▶ **WORK INSTRUCTION**
Here is a block of entries. Write out its lines exactly, from the first through the one containing "Tool commonality check".

▶ **ENTRIES PROVIDED**
- - - - - - -
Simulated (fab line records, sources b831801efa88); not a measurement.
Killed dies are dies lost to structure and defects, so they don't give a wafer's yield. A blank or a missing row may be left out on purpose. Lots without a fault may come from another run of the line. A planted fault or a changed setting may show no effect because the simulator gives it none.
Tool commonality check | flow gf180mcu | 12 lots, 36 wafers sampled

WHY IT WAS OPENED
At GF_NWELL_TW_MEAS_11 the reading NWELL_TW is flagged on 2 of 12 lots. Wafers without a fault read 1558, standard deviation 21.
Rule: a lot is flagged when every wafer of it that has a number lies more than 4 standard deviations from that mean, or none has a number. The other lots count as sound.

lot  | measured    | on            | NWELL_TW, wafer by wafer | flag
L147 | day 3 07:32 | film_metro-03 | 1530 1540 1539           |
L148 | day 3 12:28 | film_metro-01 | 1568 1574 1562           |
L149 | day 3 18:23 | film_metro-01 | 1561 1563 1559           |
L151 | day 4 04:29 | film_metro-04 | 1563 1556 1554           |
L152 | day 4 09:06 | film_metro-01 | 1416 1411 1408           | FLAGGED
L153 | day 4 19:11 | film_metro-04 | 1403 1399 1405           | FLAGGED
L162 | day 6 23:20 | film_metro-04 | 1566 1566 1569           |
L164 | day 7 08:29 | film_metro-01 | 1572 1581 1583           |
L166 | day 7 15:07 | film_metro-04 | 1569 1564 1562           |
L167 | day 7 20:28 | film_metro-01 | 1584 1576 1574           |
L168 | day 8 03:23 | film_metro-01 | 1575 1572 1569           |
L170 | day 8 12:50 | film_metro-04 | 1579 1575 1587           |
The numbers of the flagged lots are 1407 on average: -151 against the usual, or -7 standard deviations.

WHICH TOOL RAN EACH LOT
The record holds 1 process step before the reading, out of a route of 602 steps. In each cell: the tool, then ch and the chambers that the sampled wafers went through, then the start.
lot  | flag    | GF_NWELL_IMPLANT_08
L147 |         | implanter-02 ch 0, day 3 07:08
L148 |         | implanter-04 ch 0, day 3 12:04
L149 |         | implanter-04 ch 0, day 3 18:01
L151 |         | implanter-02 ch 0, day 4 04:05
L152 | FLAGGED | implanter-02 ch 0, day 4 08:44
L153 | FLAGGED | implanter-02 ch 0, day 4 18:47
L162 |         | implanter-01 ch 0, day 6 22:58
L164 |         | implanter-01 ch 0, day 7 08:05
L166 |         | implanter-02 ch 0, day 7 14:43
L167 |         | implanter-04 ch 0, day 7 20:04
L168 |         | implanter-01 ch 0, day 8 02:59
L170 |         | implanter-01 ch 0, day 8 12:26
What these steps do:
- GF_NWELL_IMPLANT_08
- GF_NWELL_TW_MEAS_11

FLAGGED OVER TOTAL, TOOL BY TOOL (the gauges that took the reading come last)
- - - - - - -

▶ **YOUR RESPONSE**
Simulated (fab line records, sources b831801efa88); not a measurement.
Killed dies are dies lost to structure and defects, so they don't give a wafer's yield. A blank or a missing row may be left out on purpose. Lots without a fault may come from another run of the line. A planted fault or a changed setting may show no effect because the simulator gives it none.
Tool commonality check | flow gf180mcu | 12 lots, 36 wafers sampled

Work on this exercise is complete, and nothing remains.